Work order
Start with the first line of the records below. Output each line exactly, ending with the one that contains "Columns: A = chamberPressurePa".

*** Block opens ***

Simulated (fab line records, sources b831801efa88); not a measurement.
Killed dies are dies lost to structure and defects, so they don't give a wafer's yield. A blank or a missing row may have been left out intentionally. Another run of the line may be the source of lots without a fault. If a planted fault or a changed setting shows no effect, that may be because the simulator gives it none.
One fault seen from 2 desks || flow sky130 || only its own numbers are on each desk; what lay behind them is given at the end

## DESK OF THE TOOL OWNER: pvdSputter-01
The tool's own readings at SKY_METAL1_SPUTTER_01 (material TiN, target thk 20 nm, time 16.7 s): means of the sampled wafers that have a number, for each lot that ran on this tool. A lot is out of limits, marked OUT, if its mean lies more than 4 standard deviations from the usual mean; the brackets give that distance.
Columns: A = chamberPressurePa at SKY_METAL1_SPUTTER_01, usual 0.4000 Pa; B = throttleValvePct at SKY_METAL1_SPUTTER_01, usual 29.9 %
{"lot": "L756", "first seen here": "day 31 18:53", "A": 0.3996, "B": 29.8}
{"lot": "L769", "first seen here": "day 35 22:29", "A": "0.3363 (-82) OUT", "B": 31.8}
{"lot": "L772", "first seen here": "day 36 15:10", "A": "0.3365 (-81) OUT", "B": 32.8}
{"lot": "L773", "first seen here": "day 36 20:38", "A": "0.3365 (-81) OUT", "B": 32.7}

*** Block closes ***

Response box
Simulated (fab line records, sources b831801efa88); not a measurement.
Killed dies are dies lost to structure and defects, so they don't give a wafer's yield. A blank or a missing row may have been left out intentionally. Another run of the line may be the source of lots without a fault. If a planted fault or a changed setting shows no effect, that may be because the simulator gives it none.
One fault seen from 2 desks || flow sky130 || only its own numbers are on each desk; what lay behind them is given at the end

## DESK OF THE TOOL OWNER: pvdSputter-01
The tool's own readings at SKY_METAL1_SPUTTER_01 (material TiN, target thk 20 nm, time 16.7 s): means of the sampled wafers that have a number, for each lot that ran on this tool. A lot is out of limits, marked OUT, if its mean lies more than 4 standard deviations from the usual mean; the brackets give that distance.
Columns: A = chamberPressurePa at SKY_METAL1_SPUTTER_01, usual 0.4000 Pa; B = throttleValvePct at SKY_METAL1_SPUTTER_01, usual 29.9 %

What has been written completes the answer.